> **Work order**
The answer must consist only of the lines from the line with "A step followed" to the line with "12 | PEB | 130 C, 90 s", both included, exactly as they stand below.

> **Entries shown**
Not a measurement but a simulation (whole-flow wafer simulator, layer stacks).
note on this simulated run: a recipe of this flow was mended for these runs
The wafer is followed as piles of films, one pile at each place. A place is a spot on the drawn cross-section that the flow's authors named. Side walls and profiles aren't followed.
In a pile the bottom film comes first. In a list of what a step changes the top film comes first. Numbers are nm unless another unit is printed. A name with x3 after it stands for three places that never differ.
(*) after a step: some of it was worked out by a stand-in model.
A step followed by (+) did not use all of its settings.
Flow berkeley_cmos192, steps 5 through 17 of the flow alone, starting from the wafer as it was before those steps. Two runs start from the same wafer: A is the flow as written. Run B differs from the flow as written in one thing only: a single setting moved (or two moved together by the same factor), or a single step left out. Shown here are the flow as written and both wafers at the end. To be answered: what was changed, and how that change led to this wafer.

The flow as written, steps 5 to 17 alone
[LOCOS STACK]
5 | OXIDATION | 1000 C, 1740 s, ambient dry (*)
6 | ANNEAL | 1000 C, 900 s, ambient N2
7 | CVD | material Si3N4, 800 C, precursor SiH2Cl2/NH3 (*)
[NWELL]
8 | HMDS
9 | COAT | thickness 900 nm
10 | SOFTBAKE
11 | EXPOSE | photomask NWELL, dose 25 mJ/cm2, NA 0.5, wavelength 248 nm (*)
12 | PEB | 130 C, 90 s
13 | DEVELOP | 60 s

> **Answer area**
A step followed by (+) did not use all of its settings.
Flow berkeley_cmos192, steps 5 through 17 of the flow alone, starting from the wafer as it was before those steps. Two runs start from the same wafer: A is the flow as written. Run B differs from the flow as written in one thing only: a single setting moved (or two moved together by the same factor), or a single step left out. Shown here are the flow as written and both wafers at the end. To be answered: what was changed, and how that change led to this wafer.

The flow as written, steps 5 to 17 alone
[LOCOS STACK]
5 | OXIDATION | 1000 C, 1740 s, ambient dry (*)
6 | ANNEAL | 1000 C, 900 s, ambient N2
7 | CVD | material Si3N4, 800 C, precursor SiH2Cl2/NH3 (*)
[NWELL]
8 | HMDS
9 | COAT | thickness 900 nm
10 | SOFTBAKE
11 | EXPOSE | photomask NWELL, dose 25 mJ/cm2, NA 0.5, wavelength 248 nm (*)
12 | PEB | 130 C, 90 s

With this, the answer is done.